TASK ITEM: Copy exactly the lines from the first line of the records below through the line containing "Fill in the blank using the image.", including both, and nothing else.

RECORD SET:

== Segment start ==

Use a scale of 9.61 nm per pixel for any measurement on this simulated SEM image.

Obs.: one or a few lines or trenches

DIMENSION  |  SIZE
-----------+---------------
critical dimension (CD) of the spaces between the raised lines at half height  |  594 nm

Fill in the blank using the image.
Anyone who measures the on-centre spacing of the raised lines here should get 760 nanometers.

== Segment end ==

WORKED SOLUTION:
Use a scale of 9.61 nm per pixel for any measurement on this simulated SEM image.

Obs.: one or a few lines or trenches

DIMENSION  |  SIZE
-----------+---------------
critical dimension (CD) of the spaces between the raised lines at half height  |  594 nm

Fill in the blank using the image.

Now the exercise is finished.